Stop at the line containing "route steps=602 shown": every line of the listing from the first up to that one must be set down exactly.

**SUPPLIED INFORMATION**
_ _ _
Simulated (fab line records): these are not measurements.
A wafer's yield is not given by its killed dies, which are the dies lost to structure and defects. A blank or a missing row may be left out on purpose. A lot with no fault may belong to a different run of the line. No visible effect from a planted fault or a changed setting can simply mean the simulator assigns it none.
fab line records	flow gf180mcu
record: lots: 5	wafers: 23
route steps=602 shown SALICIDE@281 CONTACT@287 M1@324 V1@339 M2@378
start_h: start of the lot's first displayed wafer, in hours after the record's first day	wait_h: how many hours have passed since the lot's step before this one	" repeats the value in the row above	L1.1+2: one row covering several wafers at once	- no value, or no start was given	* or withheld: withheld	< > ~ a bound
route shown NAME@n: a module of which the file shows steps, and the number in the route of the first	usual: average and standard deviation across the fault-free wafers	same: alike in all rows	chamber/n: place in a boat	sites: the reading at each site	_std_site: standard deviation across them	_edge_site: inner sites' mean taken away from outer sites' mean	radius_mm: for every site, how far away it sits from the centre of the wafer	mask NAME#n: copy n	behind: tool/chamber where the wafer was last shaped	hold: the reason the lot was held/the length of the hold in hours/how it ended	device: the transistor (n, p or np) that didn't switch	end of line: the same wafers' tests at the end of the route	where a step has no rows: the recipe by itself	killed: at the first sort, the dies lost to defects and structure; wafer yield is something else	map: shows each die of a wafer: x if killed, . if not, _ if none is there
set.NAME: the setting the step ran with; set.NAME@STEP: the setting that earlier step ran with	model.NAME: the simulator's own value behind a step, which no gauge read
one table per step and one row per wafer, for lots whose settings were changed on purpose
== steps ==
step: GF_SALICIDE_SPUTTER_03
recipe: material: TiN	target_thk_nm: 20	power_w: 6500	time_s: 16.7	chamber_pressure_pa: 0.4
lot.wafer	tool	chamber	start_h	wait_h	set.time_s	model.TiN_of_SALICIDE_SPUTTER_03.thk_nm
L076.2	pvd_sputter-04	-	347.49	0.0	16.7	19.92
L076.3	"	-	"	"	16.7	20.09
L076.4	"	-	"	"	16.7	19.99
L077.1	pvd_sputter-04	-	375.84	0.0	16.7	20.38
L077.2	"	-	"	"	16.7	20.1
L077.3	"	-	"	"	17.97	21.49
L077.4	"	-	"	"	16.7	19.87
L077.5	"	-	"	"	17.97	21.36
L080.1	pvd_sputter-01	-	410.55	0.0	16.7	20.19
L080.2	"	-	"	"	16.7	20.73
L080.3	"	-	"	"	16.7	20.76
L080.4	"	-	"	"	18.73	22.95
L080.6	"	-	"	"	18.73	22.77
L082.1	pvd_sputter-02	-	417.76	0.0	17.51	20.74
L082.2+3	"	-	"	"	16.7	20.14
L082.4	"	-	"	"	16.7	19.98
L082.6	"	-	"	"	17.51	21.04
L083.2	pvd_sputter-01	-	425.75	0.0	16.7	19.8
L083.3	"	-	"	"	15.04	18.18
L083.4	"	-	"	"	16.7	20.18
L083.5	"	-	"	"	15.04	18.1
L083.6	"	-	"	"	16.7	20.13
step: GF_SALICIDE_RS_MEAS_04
_ _ _

**ANSWER SECTION**
Simulated (fab line records): these are not measurements.
A wafer's yield is not given by its killed dies, which are the dies lost to structure and defects. A blank or a missing row may be left out on purpose. A lot with no fault may belong to a different run of the line. No visible effect from a planted fault or a changed setting can simply mean the simulator assigns it none.
fab line records	flow gf180mcu
record: lots: 5	wafers: 23
route steps=602 shown SALICIDE@281 CONTACT@287 M1@324 V1@339 M2@378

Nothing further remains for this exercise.